> Record excerpts:
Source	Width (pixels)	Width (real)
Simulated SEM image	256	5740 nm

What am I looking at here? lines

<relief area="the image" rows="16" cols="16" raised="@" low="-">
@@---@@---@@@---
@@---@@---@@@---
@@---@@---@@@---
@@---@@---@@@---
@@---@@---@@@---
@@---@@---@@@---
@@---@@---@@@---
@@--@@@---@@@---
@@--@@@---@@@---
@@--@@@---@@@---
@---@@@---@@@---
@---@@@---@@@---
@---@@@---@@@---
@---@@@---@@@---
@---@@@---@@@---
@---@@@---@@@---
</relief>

> Work instruction:
Copy the listing exactly as it stands.

> Answer section:
Source	Width (pixels)	Width (real)
Simulated SEM image	256	5740 nm

What am I looking at here? lines

<relief area="the image" rows="16" cols="16" raised="@" low="-">
@@---@@---@@@---
@@---@@---@@@---
@@---@@---@@@---
@@---@@---@@@---
@@---@@---@@@---
@@---@@---@@@---
@@---@@---@@@---
@@--@@@---@@@---
@@--@@@---@@@---
@@--@@@---@@@---
@---@@@---@@@---
@---@@@---@@@---
@---@@@---@@@---
@---@@@---@@@---
@---@@@---@@@---
@---@@@---@@@---
</relief>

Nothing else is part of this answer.